*** Opening Data for review ***

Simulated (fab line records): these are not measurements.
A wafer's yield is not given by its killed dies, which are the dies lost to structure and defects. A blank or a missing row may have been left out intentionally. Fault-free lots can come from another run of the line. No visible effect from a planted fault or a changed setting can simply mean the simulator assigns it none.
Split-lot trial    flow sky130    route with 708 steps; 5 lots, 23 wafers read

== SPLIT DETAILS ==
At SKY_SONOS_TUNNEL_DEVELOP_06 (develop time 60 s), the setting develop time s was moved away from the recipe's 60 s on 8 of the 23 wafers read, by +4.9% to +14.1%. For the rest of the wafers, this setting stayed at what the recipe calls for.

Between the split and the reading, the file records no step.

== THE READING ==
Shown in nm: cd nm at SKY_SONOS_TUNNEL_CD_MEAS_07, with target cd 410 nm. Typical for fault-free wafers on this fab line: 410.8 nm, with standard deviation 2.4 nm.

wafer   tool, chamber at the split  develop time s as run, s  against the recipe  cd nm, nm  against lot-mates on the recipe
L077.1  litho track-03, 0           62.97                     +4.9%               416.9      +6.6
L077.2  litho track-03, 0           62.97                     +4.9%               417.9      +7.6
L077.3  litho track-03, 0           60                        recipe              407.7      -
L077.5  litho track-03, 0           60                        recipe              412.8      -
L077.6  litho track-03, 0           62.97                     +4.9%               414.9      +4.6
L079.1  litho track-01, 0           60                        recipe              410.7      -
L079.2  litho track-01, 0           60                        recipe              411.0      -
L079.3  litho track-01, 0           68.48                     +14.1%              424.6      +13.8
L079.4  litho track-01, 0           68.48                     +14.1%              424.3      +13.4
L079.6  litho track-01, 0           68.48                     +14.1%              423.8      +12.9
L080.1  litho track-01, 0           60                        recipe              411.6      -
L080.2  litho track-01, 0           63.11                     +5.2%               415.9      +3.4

*** Closing Data for review ***

→ **Assigned task**
Only the lines from the beginning of the data above through the line containing "on the recipe" should be repeated, exactly as they appear.

→ **Reply**
Simulated (fab line records): these are not measurements.
A wafer's yield is not given by its killed dies, which are the dies lost to structure and defects. A blank or a missing row may have been left out intentionally. Fault-free lots can come from another run of the line. No visible effect from a planted fault or a changed setting can simply mean the simulator assigns it none.
Split-lot trial    flow sky130    route with 708 steps; 5 lots, 23 wafers read

== SPLIT DETAILS ==
At SKY_SONOS_TUNNEL_DEVELOP_06 (develop time 60 s), the setting develop time s was moved away from the recipe's 60 s on 8 of the 23 wafers read, by +4.9% to +14.1%. For the rest of the wafers, this setting stayed at what the recipe calls for.

Between the split and the reading, the file records no step.

== THE READING ==
Shown in nm: cd nm at SKY_SONOS_TUNNEL_CD_MEAS_07, with target cd 410 nm. Typical for fault-free wafers on this fab line: 410.8 nm, with standard deviation 2.4 nm.

wafer   tool, chamber at the split  develop time s as run, s  against the recipe  cd nm, nm  against lot-mates on the recipe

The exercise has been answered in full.